#### ASSIGNMENT
Every line of the records below from the line with "Unlogged tool condition: vapour" up to and including the line with "S2: temperature of" must be reproduced exactly, and no line outside that range.

+ + + + +

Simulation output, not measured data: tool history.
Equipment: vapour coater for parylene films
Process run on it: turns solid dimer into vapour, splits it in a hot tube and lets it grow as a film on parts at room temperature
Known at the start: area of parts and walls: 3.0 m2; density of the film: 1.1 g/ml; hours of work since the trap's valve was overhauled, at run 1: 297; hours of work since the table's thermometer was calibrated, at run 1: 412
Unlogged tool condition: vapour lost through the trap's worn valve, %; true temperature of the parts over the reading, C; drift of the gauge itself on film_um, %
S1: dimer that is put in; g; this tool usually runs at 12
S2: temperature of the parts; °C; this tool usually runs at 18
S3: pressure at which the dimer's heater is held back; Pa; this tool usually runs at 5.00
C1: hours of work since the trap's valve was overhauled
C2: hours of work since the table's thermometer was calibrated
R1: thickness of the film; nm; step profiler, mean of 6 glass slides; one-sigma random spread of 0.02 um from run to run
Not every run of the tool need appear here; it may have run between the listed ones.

+ + + + +

#### RESULT
Unlogged tool condition: vapour lost through the trap's worn valve, %; true temperature of the parts over the reading, C; drift of the gauge itself on film_um, %
S1: dimer that is put in; g; this tool usually runs at 12
S2: temperature of the parts; °C; this tool usually runs at 18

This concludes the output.